» EXTRACTED ENTRIES:
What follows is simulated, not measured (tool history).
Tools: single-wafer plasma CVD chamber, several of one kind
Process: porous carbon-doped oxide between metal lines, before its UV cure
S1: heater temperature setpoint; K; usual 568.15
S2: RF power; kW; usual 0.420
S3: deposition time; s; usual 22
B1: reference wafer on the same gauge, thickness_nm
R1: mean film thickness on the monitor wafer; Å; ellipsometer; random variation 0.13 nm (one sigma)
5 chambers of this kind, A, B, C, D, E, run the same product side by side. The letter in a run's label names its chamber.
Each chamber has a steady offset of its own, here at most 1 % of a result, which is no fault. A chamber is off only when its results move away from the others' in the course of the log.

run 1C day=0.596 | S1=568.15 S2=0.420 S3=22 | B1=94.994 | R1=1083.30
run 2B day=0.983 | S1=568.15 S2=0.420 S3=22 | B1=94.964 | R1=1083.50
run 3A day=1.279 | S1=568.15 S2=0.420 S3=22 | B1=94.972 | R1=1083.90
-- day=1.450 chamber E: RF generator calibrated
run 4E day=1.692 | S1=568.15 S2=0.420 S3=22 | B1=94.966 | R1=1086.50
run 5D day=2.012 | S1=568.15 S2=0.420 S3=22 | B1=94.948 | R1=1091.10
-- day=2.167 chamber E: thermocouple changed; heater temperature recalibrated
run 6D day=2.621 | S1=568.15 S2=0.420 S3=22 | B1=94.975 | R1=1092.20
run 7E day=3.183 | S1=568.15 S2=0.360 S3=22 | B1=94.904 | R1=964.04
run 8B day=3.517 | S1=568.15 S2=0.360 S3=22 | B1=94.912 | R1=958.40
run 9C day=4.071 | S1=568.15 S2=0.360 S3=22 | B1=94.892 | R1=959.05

» BRIEF: All lines in the listing above from the line containing "S2: RF power; kW; usual 0.420" to the line containing "-- day=1.450 chamber", inclusive, should be retyped exactly; no other lines should appear.

» EXERCISE RESULT:
S2: RF power; kW; usual 0.420
S3: deposition time; s; usual 22
B1: reference wafer on the same gauge, thickness_nm
R1: mean film thickness on the monitor wafer; Å; ellipsometer; random variation 0.13 nm (one sigma)
5 chambers of this kind, A, B, C, D, E, run the same product side by side. The letter in a run's label names its chamber.
Each chamber has a steady offset of its own, here at most 1 % of a result, which is no fault. A chamber is off only when its results move away from the others' in the course of the log.

run 1C day=0.596 | S1=568.15 S2=0.420 S3=22 | B1=94.994 | R1=1083.30
run 2B day=0.983 | S1=568.15 S2=0.420 S3=22 | B1=94.964 | R1=1083.50
run 3A day=1.279 | S1=568.15 S2=0.420 S3=22 | B1=94.972 | R1=1083.90
-- day=1.450 chamber E: RF generator calibrated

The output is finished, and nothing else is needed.